### Activity
Stop after the line that contains "Entry complete."; until then, restate each line of the entries word for word from the very first.

### Study material
-.-.-
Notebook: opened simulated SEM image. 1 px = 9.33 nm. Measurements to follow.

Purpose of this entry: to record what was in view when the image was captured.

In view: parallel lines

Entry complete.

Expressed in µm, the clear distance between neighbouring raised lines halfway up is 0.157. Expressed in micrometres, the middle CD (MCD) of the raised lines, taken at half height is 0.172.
-.-.-

### Exercise output
Notebook: opened simulated SEM image. 1 px = 9.33 nm. Measurements to follow.

Purpose of this entry: to record what was in view when the image was captured.

In view: parallel lines

Entry complete.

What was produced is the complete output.